> Data shown:
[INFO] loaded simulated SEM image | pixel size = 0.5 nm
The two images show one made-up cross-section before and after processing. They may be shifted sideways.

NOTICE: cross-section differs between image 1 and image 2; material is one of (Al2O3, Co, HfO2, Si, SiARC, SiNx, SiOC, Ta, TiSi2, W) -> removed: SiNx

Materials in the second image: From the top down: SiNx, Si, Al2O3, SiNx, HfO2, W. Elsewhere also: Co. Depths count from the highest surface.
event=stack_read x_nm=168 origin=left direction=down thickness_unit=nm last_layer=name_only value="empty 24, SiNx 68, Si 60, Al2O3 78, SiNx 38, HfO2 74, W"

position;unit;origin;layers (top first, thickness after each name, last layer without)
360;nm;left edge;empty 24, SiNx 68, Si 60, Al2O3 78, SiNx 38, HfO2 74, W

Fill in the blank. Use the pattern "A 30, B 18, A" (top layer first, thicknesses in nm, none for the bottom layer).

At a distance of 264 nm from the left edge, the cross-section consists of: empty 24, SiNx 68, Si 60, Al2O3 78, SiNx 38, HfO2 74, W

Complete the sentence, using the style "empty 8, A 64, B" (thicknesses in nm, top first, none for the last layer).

> Work request: Output the entire listing exactly, including each line.

> Reply:
[INFO] loaded simulated SEM image | pixel size = 0.5 nm
The two images show one made-up cross-section before and after processing. They may be shifted sideways.

NOTICE: cross-section differs between image 1 and image 2; material is one of (Al2O3, Co, HfO2, Si, SiARC, SiNx, SiOC, Ta, TiSi2, W) -> removed: SiNx

Materials in the second image: From the top down: SiNx, Si, Al2O3, SiNx, HfO2, W. Elsewhere also: Co. Depths count from the highest surface.
event=stack_read x_nm=168 origin=left direction=down thickness_unit=nm last_layer=name_only value="empty 24, SiNx 68, Si 60, Al2O3 78, SiNx 38, HfO2 74, W"

position;unit;origin;layers (top first, thickness after each name, last layer without)
360;nm;left edge;empty 24, SiNx 68, Si 60, Al2O3 78, SiNx 38, HfO2 74, W

Fill in the blank. Use the pattern "A 30, B 18, A" (top layer first, thicknesses in nm, none for the bottom layer).

At a distance of 264 nm from the left edge, the cross-section consists of: empty 24, SiNx 68, Si 60, Al2O3 78, SiNx 38, HfO2 74, W

Complete the sentence, using the style "empty 8, A 64, B" (thicknesses in nm, top first, none for the last layer).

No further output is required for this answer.